▬▬▬

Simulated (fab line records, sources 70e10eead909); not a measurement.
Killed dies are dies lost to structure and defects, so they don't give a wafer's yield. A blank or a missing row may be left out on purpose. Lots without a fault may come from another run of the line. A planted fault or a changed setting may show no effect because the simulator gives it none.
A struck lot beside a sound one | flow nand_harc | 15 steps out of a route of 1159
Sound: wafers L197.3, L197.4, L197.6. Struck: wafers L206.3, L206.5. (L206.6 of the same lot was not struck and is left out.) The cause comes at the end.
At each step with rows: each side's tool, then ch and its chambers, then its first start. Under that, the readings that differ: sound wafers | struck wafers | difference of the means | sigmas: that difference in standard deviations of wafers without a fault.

▬▬▬

◆ **Required action**
Output the records above in their entirety, exactly.

◆ **Exercise result**
Simulated (fab line records, sources 70e10eead909); not a measurement.
Killed dies are dies lost to structure and defects, so they don't give a wafer's yield. A blank or a missing row may be left out on purpose. Lots without a fault may come from another run of the line. A planted fault or a changed setting may show no effect because the simulator gives it none.
A struck lot beside a sound one | flow nand_harc | 15 steps out of a route of 1159
Sound: wafers L197.3, L197.4, L197.6. Struck: wafers L206.3, L206.5. (L206.6 of the same lot was not struck and is left out.) The cause comes at the end.
At each step with rows: each side's tool, then ch and its chambers, then its first start. Under that, the readings that differ: sound wafers | struck wafers | difference of the means | sigmas: that difference in standard deviations of wafers without a fault.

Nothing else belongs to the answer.